▶ **Work instruction**: For the entries below, repeat exactly each line starting with the one that contains "In the cross-section" and going on through the one that contains "If you're reading", and no others.

Data for analysis Block Start

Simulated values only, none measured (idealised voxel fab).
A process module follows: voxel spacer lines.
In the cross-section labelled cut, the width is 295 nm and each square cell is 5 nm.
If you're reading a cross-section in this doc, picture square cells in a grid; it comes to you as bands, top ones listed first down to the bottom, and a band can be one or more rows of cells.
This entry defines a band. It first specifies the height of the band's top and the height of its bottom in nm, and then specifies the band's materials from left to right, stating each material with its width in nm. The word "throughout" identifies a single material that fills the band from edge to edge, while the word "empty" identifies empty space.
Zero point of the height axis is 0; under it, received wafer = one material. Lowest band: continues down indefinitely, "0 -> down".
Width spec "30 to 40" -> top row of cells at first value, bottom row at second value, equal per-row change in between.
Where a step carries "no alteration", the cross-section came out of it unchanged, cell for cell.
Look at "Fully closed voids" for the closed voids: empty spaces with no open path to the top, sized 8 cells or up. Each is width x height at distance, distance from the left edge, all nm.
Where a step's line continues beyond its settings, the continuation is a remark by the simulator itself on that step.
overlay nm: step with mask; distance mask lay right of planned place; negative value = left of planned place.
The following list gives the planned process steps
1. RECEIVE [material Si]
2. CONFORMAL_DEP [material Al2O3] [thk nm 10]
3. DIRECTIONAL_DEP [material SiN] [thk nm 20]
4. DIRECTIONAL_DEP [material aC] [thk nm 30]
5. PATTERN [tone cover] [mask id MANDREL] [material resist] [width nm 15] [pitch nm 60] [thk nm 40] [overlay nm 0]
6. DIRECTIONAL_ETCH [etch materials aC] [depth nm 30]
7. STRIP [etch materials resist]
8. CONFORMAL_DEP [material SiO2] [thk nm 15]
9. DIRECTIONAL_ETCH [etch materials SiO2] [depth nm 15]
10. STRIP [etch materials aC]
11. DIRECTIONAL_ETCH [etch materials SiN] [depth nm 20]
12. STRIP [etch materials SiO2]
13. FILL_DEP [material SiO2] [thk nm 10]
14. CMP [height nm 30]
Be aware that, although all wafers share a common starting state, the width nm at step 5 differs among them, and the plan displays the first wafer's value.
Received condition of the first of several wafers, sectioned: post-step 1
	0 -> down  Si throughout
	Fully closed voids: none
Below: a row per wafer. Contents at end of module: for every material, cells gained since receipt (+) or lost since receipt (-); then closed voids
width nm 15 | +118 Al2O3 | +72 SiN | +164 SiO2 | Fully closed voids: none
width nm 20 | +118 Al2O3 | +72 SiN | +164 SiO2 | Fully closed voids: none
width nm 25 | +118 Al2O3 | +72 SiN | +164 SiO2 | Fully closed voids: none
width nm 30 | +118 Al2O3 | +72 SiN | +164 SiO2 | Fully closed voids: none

Data for analysis Block End

▶ **Exercise answer**:
In the cross-section labelled cut, the width is 295 nm and each square cell is 5 nm.
If you're reading a cross-section in this doc, picture square cells in a grid; it comes to you as bands, top ones listed first down to the bottom, and a band can be one or more rows of cells.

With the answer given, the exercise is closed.